• **Data records**
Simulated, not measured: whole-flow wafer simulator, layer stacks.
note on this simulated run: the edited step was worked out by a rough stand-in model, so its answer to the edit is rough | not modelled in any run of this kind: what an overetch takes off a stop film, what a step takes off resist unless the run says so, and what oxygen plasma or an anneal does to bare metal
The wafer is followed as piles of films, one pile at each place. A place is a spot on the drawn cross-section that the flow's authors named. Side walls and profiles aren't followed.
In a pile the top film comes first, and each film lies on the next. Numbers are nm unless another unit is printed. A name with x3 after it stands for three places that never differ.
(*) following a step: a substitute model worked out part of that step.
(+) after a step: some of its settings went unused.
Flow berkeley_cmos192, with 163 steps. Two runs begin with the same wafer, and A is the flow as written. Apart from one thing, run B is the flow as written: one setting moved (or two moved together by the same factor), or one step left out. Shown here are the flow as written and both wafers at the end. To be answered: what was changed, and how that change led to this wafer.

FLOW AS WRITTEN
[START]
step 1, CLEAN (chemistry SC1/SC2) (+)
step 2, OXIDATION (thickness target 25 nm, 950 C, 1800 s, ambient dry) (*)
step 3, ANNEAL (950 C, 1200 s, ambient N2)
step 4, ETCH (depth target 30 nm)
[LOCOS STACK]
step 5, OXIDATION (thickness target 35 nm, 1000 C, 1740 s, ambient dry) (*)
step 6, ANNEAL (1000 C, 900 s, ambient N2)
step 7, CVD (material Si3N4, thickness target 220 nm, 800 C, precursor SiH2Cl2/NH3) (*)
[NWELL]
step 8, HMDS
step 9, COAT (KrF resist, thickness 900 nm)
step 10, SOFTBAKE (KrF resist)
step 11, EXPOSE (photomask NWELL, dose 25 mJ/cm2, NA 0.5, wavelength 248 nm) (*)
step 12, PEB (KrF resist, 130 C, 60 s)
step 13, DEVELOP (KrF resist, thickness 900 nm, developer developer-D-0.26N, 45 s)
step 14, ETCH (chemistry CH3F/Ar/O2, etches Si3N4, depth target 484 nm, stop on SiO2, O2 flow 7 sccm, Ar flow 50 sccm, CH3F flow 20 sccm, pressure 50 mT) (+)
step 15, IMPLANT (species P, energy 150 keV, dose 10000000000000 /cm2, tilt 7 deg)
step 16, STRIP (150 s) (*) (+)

• **Work item**
Precisely reproduce the lines of the entries, beginning at the first and ending at the one containing "The wafer is". Add nothing.

• **Your response**
Simulated, not measured: whole-flow wafer simulator, layer stacks.
note on this simulated run: the edited step was worked out by a rough stand-in model, so its answer to the edit is rough | not modelled in any run of this kind: what an overetch takes off a stop film, what a step takes off resist unless the run says so, and what oxygen plasma or an anneal does to bare metal
The wafer is followed as piles of films, one pile at each place. A place is a spot on the drawn cross-section that the flow's authors named. Side walls and profiles aren't followed.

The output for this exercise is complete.